.....
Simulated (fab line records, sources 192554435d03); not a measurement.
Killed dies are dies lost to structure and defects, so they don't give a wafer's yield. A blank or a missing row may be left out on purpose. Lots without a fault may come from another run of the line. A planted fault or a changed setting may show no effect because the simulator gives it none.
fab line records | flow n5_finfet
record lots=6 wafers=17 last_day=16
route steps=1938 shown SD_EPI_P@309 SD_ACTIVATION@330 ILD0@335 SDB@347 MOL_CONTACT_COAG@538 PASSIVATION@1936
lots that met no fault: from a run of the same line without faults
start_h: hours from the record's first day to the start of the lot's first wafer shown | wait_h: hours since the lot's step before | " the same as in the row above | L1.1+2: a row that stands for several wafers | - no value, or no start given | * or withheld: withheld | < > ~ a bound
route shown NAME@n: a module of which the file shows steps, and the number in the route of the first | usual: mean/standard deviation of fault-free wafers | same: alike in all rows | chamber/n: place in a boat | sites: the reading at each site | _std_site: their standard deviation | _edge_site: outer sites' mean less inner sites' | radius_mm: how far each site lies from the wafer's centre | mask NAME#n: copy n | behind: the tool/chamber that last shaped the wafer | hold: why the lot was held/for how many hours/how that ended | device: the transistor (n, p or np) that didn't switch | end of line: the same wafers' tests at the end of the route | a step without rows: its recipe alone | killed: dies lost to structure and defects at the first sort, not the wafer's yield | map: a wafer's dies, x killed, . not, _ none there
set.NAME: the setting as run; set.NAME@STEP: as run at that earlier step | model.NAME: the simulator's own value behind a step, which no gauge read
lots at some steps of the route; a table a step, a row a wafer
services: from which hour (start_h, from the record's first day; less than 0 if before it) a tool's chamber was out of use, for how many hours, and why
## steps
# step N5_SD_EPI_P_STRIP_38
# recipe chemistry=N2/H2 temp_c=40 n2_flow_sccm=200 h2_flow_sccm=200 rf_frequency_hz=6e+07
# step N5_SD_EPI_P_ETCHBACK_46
.....

#### WORK ORDER:
Set down verbatim only the lines between the start of the data above and the line with "# recipe chemistry=N2/H2", both boundaries included.

#### WRITTEN SOLUTION:
Simulated (fab line records, sources 192554435d03); not a measurement.
Killed dies are dies lost to structure and defects, so they don't give a wafer's yield. A blank or a missing row may be left out on purpose. Lots without a fault may come from another run of the line. A planted fault or a changed setting may show no effect because the simulator gives it none.
fab line records | flow n5_finfet
record lots=6 wafers=17 last_day=16
route steps=1938 shown SD_EPI_P@309 SD_ACTIVATION@330 ILD0@335 SDB@347 MOL_CONTACT_COAG@538 PASSIVATION@1936
lots that met no fault: from a run of the same line without faults
start_h: hours from the record's first day to the start of the lot's first wafer shown | wait_h: hours since the lot's step before | " the same as in the row above | L1.1+2: a row that stands for several wafers | - no value, or no start given | * or withheld: withheld | < > ~ a bound
route shown NAME@n: a module of which the file shows steps, and the number in the route of the first | usual: mean/standard deviation of fault-free wafers | same: alike in all rows | chamber/n: place in a boat | sites: the reading at each site | _std_site: their standard deviation | _edge_site: outer sites' mean less inner sites' | radius_mm: how far each site lies from the wafer's centre | mask NAME#n: copy n | behind: the tool/chamber that last shaped the wafer | hold: why the lot was held/for how many hours/how that ended | device: the transistor (n, p or np) that didn't switch | end of line: the same wafers' tests at the end of the route | a step without rows: its recipe alone | killed: dies lost to structure and defects at the first sort, not the wafer's yield | map: a wafer's dies, x killed, . not, _ none there
set.NAME: the setting as run; set.NAME@STEP: as run at that earlier step | model.NAME: the simulator's own value behind a step, which no gauge read
lots at some steps of the route; a table a step, a row a wafer
services: from which hour (start_h, from the record's first day; less than 0 if before it) a tool's chamber was out of use, for how many hours, and why
## steps
# step N5_SD_EPI_P_STRIP_38
# recipe chemistry=N2/H2 temp_c=40 n2_flow_sccm=200 h2_flow_sccm=200 rf_frequency_hz=6e+07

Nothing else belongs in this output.